WORK ITEM. Repeat the listing below in full, keeping each word as given.

DATA LISTING.
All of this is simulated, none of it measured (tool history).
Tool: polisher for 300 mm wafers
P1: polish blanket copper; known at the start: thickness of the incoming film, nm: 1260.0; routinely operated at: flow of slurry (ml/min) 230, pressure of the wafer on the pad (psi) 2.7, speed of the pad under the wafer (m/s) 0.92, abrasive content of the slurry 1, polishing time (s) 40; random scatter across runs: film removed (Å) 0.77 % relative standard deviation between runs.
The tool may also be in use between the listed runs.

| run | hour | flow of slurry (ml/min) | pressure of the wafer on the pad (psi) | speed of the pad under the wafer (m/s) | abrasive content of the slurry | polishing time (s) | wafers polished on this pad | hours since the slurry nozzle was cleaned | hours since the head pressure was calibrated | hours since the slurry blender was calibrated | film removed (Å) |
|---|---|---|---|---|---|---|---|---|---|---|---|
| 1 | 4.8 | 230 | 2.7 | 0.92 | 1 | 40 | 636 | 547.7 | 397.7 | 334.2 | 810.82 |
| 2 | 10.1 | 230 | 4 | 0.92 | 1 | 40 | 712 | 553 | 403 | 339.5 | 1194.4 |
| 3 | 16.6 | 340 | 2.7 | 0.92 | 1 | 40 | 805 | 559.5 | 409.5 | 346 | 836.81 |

TASK RESPONSE.
All of this is simulated, none of it measured (tool history).
Tool: polisher for 300 mm wafers
P1: polish blanket copper; known at the start: thickness of the incoming film, nm: 1260.0; routinely operated at: flow of slurry (ml/min) 230, pressure of the wafer on the pad (psi) 2.7, speed of the pad under the wafer (m/s) 0.92, abrasive content of the slurry 1, polishing time (s) 40; random scatter across runs: film removed (Å) 0.77 % relative standard deviation between runs.
The tool may also be in use between the listed runs.

| run | hour | flow of slurry (ml/min) | pressure of the wafer on the pad (psi) | speed of the pad under the wafer (m/s) | abrasive content of the slurry | polishing time (s) | wafers polished on this pad | hours since the slurry nozzle was cleaned | hours since the head pressure was calibrated | hours since the slurry blender was calibrated | film removed (Å) |
|---|---|---|---|---|---|---|---|---|---|---|---|
| 1 | 4.8 | 230 | 2.7 | 0.92 | 1 | 40 | 636 | 547.7 | 397.7 | 334.2 | 810.82 |
| 2 | 10.1 | 230 | 4 | 0.92 | 1 | 40 | 712 | 553 | 403 | 339.5 | 1194.4 |
| 3 | 16.6 | 340 | 2.7 | 0.92 | 1 | 40 | 805 | 559.5 | 409.5 | 346 | 836.81 |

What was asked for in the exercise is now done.